■ ■ ■ ■ ■

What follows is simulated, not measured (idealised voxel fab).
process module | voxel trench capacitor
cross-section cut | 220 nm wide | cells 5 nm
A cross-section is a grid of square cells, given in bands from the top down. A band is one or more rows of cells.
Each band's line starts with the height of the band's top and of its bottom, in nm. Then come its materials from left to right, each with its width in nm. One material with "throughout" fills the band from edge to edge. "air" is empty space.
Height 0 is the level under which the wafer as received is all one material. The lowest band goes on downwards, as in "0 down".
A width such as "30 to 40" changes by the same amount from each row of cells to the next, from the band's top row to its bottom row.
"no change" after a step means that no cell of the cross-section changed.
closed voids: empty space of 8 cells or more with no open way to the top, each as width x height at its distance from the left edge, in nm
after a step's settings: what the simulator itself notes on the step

■ ■ ■ ■ ■

## EXERCISE
Copy out the records shown above, every one, exactly.

## ANSWER BOX
What follows is simulated, not measured (idealised voxel fab).
process module | voxel trench capacitor
cross-section cut | 220 nm wide | cells 5 nm
A cross-section is a grid of square cells, given in bands from the top down. A band is one or more rows of cells.
Each band's line starts with the height of the band's top and of its bottom, in nm. Then come its materials from left to right, each with its width in nm. One material with "throughout" fills the band from edge to edge. "air" is empty space.
Height 0 is the level under which the wafer as received is all one material. The lowest band goes on downwards, as in "0 down".
A width such as "30 to 40" changes by the same amount from each row of cells to the next, from the band's top row to its bottom row.
"no change" after a step means that no cell of the cross-section changed.
closed voids: empty space of 8 cells or more with no open way to the top, each as width x height at its distance from the left edge, in nm
after a step's settings: what the simulator itself notes on the step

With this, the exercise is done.